- Requirement
Would you retype all of these records exactly?

- Dataset records
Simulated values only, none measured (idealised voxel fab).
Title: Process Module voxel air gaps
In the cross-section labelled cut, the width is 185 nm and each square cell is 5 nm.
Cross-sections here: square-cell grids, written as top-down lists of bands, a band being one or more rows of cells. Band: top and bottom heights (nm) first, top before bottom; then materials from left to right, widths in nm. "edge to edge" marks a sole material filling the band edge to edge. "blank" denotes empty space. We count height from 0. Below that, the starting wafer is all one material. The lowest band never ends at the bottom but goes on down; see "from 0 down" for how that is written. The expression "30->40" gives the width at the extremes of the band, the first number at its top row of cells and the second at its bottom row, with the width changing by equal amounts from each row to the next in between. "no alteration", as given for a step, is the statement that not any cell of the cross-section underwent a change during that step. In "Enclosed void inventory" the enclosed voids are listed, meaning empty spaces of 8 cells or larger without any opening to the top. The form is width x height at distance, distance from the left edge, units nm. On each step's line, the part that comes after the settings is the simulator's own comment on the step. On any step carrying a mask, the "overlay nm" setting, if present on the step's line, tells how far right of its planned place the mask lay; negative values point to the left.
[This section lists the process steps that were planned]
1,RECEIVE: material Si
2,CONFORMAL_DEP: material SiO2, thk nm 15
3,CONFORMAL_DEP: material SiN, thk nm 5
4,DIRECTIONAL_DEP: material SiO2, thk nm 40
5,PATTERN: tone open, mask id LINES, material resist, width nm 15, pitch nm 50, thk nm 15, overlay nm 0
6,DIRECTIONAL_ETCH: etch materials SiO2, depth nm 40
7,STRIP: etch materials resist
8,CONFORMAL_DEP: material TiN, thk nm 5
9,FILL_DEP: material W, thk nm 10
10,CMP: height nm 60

- Answer space
Simulated values only, none measured (idealised voxel fab).
Title: Process Module voxel air gaps
In the cross-section labelled cut, the width is 185 nm and each square cell is 5 nm.
Cross-sections here: square-cell grids, written as top-down lists of bands, a band being one or more rows of cells. Band: top and bottom heights (nm) first, top before bottom; then materials from left to right, widths in nm. "edge to edge" marks a sole material filling the band edge to edge. "blank" denotes empty space. We count height from 0. Below that, the starting wafer is all one material. The lowest band never ends at the bottom but goes on down; see "from 0 down" for how that is written. The expression "30->40" gives the width at the extremes of the band, the first number at its top row of cells and the second at its bottom row, with the width changing by equal amounts from each row to the next in between. "no alteration", as given for a step, is the statement that not any cell of the cross-section underwent a change during that step. In "Enclosed void inventory" the enclosed voids are listed, meaning empty spaces of 8 cells or larger without any opening to the top. The form is width x height at distance, distance from the left edge, units nm. On each step's line, the part that comes after the settings is the simulator's own comment on the step. On any step carrying a mask, the "overlay nm" setting, if present on the step's line, tells how far right of its planned place the mask lay; negative values point to the left.
[This section lists the process steps that were planned]
1,RECEIVE: material Si
2,CONFORMAL_DEP: material SiO2, thk nm 15
3,CONFORMAL_DEP: material SiN, thk nm 5
4,DIRECTIONAL_DEP: material SiO2, thk nm 40
5,PATTERN: tone open, mask id LINES, material resist, width nm 15, pitch nm 50, thk nm 15, overlay nm 0
6,DIRECTIONAL_ETCH: etch materials SiO2, depth nm 40
7,STRIP: etch materials resist
8,CONFORMAL_DEP: material TiN, thk nm 5
9,FILL_DEP: material W, thk nm 10
10,CMP: height nm 60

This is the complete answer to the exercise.